______
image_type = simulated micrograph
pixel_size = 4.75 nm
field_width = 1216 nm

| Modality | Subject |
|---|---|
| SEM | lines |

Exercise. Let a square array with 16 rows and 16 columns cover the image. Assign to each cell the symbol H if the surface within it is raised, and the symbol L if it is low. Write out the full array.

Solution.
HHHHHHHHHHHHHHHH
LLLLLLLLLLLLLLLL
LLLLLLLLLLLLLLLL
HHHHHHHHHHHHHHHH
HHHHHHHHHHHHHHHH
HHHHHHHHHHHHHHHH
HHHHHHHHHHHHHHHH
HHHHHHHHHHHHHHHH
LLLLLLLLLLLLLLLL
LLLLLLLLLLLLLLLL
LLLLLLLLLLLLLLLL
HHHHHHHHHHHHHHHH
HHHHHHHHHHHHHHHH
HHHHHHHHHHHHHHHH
______

[Action item] Print out all of the data above word for word.

[Exercise answer]
image_type = simulated micrograph
pixel_size = 4.75 nm
field_width = 1216 nm

| Modality | Subject |
|---|---|
| SEM | lines |

Exercise. Let a square array with 16 rows and 16 columns cover the image. Assign to each cell the symbol H if the surface within it is raised, and the symbol L if it is low. Write out the full array.

Solution.
HHHHHHHHHHHHHHHH
LLLLLLLLLLLLLLLL
LLLLLLLLLLLLLLLL
HHHHHHHHHHHHHHHH
HHHHHHHHHHHHHHHH
HHHHHHHHHHHHHHHH
HHHHHHHHHHHHHHHH
HHHHHHHHHHHHHHHH
LLLLLLLLLLLLLLLL
LLLLLLLLLLLLLLLL
LLLLLLLLLLLLLLLL
HHHHHHHHHHHHHHHH
HHHHHHHHHHHHHHHH
HHHHHHHHHHHHHHHH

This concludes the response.